## Supplied data
▬▬▬▬▬▬

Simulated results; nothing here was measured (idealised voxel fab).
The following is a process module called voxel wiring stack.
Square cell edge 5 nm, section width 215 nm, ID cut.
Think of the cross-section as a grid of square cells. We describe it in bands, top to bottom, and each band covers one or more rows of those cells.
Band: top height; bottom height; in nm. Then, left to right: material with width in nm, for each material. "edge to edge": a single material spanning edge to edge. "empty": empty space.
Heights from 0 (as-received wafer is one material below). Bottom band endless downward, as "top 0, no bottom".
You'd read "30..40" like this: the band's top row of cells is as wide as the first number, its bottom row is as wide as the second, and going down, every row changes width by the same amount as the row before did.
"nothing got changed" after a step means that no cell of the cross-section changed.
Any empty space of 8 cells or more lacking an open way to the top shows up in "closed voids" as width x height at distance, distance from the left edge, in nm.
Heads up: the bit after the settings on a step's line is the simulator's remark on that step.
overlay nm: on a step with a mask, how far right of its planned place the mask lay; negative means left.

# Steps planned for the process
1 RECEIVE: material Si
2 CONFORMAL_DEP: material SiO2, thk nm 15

▬▬▬▬▬▬

## Task item
All the lines above must be output exactly, with none omitted.

## Task answer
Simulated results; nothing here was measured (idealised voxel fab).
The following is a process module called voxel wiring stack.
Square cell edge 5 nm, section width 215 nm, ID cut.
Think of the cross-section as a grid of square cells. We describe it in bands, top to bottom, and each band covers one or more rows of those cells.
Band: top height; bottom height; in nm. Then, left to right: material with width in nm, for each material. "edge to edge": a single material spanning edge to edge. "empty": empty space.
Heights from 0 (as-received wafer is one material below). Bottom band endless downward, as "top 0, no bottom".
You'd read "30..40" like this: the band's top row of cells is as wide as the first number, its bottom row is as wide as the second, and going down, every row changes width by the same amount as the row before did.
"nothing got changed" after a step means that no cell of the cross-section changed.
Any empty space of 8 cells or more lacking an open way to the top shows up in "closed voids" as width x height at distance, distance from the left edge, in nm.
Heads up: the bit after the settings on a step's line is the simulator's remark on that step.
overlay nm: on a step with a mask, how far right of its planned place the mask lay; negative means left.

# Steps planned for the process
1 RECEIVE: material Si
2 CONFORMAL_DEP: material SiO2, thk nm 15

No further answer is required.